ASSIGNED TASK:
Write out each record again exactly as it stands.

AVAILABLE DATA:
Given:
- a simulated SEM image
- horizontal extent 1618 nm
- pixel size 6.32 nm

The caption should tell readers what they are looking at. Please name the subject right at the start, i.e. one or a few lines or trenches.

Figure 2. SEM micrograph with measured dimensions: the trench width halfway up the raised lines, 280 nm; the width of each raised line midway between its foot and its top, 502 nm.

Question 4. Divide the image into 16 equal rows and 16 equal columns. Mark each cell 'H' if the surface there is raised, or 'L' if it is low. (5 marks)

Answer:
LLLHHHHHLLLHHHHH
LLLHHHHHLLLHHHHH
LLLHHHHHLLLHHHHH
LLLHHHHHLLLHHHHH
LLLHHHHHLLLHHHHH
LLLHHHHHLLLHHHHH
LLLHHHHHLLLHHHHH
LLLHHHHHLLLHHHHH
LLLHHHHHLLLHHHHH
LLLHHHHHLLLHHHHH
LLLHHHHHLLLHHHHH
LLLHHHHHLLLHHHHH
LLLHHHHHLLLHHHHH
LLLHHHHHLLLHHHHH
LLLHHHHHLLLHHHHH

EXPECTED ANSWER:
Given:
- a simulated SEM image
- horizontal extent 1618 nm
- pixel size 6.32 nm

The caption should tell readers what they are looking at. Please name the subject right at the start, i.e. one or a few lines or trenches.

Figure 2. SEM micrograph with measured dimensions: the trench width halfway up the raised lines, 280 nm; the width of each raised line midway between its foot and its top, 502 nm.

Question 4. Divide the image into 16 equal rows and 16 equal columns. Mark each cell 'H' if the surface there is raised, or 'L' if it is low. (5 marks)

Answer:
LLLHHHHHLLLHHHHH
LLLHHHHHLLLHHHHH
LLLHHHHHLLLHHHHH
LLLHHHHHLLLHHHHH
LLLHHHHHLLLHHHHH
LLLHHHHHLLLHHHHH
LLLHHHHHLLLHHHHH
LLLHHHHHLLLHHHHH
LLLHHHHHLLLHHHHH
LLLHHHHHLLLHHHHH
LLLHHHHHLLLHHHHH
LLLHHHHHLLLHHHHH
LLLHHHHHLLLHHHHH
LLLHHHHHLLLHHHHH
LLLHHHHHLLLHHHHH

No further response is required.